▶ Brief
Up to and including the line with "between runs, random", please set down the entries below exactly, starting from the first line.

Data under study Start Marker

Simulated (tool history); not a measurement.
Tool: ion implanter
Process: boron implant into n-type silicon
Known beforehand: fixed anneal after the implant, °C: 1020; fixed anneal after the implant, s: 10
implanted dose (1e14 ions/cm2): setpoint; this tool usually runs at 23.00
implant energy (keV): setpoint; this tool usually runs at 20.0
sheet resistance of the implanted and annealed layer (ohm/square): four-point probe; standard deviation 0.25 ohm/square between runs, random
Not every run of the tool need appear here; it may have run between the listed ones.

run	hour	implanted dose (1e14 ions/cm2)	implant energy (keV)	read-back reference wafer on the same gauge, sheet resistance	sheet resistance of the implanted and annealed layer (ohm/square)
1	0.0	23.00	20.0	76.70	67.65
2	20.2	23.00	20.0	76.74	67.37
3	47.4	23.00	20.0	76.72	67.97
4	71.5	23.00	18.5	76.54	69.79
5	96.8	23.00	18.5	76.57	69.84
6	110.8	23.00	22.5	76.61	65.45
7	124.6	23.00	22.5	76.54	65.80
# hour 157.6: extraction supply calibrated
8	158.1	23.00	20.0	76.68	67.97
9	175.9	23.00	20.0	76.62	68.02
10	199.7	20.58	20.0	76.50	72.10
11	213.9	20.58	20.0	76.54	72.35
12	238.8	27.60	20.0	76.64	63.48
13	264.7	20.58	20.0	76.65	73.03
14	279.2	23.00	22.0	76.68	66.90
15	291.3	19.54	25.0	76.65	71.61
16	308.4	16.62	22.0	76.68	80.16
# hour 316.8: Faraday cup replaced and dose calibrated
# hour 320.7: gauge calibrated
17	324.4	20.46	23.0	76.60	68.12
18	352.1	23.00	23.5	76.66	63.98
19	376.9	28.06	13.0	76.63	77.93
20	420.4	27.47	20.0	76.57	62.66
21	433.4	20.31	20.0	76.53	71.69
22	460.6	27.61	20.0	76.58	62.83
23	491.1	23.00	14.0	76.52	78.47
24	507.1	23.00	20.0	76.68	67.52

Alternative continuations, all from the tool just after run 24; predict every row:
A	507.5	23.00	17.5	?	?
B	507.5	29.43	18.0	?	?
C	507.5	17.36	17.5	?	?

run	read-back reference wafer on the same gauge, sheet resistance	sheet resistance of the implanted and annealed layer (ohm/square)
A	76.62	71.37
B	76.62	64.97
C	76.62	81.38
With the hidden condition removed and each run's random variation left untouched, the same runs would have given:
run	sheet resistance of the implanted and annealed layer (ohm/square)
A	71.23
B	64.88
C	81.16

Data under study End Marker

▶ Task answer
Simulated (tool history); not a measurement.
Tool: ion implanter
Process: boron implant into n-type silicon
Known beforehand: fixed anneal after the implant, °C: 1020; fixed anneal after the implant, s: 10
implanted dose (1e14 ions/cm2): setpoint; this tool usually runs at 23.00
implant energy (keV): setpoint; this tool usually runs at 20.0
sheet resistance of the implanted and annealed layer (ohm/square): four-point probe; standard deviation 0.25 ohm/square between runs, random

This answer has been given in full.